> _WORK REQUEST_: Quote exactly the lines from the start of the entries to the one with "3. Determine the", both ends included.

[[ INFORMATION PROVIDED open ]]

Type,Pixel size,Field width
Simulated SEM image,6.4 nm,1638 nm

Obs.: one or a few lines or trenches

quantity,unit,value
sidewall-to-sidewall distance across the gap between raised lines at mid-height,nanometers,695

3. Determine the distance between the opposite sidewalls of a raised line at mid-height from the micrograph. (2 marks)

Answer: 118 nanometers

[[ INFORMATION PROVIDED closed ]]

> _TASK SOLUTION_:
Type,Pixel size,Field width
Simulated SEM image,6.4 nm,1638 nm

Obs.: one or a few lines or trenches

quantity,unit,value
sidewall-to-sidewall distance across the gap between raised lines at mid-height,nanometers,695

3. Determine the distance between the opposite sidewalls of a raised line at mid-height from the micrograph. (2 marks)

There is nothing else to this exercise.